In the entries that follow, the lines from the one with "then, 1 step" through the one with "SKY_CONTACT_SPUTTER_23: material TiN, target" are the ones to write out, exactly and with both ends included. Nothing else should appear.

[DATASET RECORDS]:

==*==

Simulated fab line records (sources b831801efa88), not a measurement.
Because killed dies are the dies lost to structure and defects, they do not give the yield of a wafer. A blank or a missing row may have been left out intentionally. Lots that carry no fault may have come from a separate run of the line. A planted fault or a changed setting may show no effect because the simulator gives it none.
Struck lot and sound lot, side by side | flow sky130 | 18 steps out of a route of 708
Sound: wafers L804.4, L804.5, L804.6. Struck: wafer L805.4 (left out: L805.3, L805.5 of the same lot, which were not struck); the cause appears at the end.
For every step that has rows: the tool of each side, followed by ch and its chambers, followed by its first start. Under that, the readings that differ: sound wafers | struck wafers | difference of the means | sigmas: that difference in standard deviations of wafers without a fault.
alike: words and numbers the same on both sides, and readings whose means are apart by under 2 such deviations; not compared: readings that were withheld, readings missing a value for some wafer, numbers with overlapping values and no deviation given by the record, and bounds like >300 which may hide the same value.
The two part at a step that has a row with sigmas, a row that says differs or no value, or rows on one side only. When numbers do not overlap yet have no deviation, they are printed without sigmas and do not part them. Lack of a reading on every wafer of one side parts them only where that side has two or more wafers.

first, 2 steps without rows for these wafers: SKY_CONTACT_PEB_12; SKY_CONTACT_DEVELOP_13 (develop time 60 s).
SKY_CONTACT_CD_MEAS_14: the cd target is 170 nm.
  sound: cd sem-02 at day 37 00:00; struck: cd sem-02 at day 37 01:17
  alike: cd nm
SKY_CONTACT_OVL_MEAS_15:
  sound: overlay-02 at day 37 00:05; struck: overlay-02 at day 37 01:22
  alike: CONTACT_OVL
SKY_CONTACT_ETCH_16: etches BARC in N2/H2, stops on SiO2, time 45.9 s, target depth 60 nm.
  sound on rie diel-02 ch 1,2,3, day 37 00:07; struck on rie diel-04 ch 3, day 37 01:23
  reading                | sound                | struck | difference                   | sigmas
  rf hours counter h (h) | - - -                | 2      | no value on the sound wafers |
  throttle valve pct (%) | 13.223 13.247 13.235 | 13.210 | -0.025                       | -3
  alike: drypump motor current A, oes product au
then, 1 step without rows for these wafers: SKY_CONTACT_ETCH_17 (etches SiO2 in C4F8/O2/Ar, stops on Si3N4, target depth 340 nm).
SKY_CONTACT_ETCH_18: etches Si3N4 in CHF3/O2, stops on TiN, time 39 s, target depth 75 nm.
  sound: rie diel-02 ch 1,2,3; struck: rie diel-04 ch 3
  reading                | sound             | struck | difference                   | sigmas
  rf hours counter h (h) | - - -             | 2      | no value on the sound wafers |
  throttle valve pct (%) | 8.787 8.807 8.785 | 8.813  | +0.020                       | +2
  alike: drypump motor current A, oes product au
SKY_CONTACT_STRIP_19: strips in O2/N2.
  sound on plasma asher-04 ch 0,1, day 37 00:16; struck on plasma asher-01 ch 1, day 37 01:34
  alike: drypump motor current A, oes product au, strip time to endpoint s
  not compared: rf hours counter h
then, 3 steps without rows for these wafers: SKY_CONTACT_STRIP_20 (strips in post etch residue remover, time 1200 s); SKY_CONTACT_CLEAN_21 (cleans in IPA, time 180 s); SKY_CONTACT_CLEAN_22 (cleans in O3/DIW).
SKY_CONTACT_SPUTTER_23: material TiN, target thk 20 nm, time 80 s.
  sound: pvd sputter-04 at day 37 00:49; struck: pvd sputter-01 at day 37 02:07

==*==

[RESPONSE BOX]:
then, 1 step without rows for these wafers: SKY_CONTACT_ETCH_17 (etches SiO2 in C4F8/O2/Ar, stops on Si3N4, target depth 340 nm).
SKY_CONTACT_ETCH_18: etches Si3N4 in CHF3/O2, stops on TiN, time 39 s, target depth 75 nm.
  sound: rie diel-02 ch 1,2,3; struck: rie diel-04 ch 3
  reading                | sound             | struck | difference                   | sigmas
  rf hours counter h (h) | - - -             | 2      | no value on the sound wafers |
  throttle valve pct (%) | 8.787 8.807 8.785 | 8.813  | +0.020                       | +2
  alike: drypump motor current A, oes product au
SKY_CONTACT_STRIP_19: strips in O2/N2.
  sound on plasma asher-04 ch 0,1, day 37 00:16; struck on plasma asher-01 ch 1, day 37 01:34
  alike: drypump motor current A, oes product au, strip time to endpoint s
  not compared: rf hours counter h
then, 3 steps without rows for these wafers: SKY_CONTACT_STRIP_20 (strips in post etch residue remover, time 1200 s); SKY_CONTACT_CLEAN_21 (cleans in IPA, time 180 s); SKY_CONTACT_CLEAN_22 (cleans in O3/DIW).
SKY_CONTACT_SPUTTER_23: material TiN, target thk 20 nm, time 80 s.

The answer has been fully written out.